Dataset excerpts section start
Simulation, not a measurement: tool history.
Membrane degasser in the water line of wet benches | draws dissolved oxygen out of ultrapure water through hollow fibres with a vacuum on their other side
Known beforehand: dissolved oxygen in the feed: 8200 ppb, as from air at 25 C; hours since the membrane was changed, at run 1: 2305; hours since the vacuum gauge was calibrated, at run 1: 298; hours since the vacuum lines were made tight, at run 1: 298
Dataset excerpts section end

● Required action
Reproduce the records exactly, keeping every line.

● Answer box
Simulation, not a measurement: tool history.
Membrane degasser in the water line of wet benches | draws dissolved oxygen out of ultrapure water through hollow fibres with a vacuum on their other side
Known beforehand: dissolved oxygen in the feed: 8200 ppb, as from air at 25 C; hours since the membrane was changed, at run 1: 2305; hours since the vacuum gauge was calibrated, at run 1: 298; hours since the vacuum lines were made tight, at run 1: 298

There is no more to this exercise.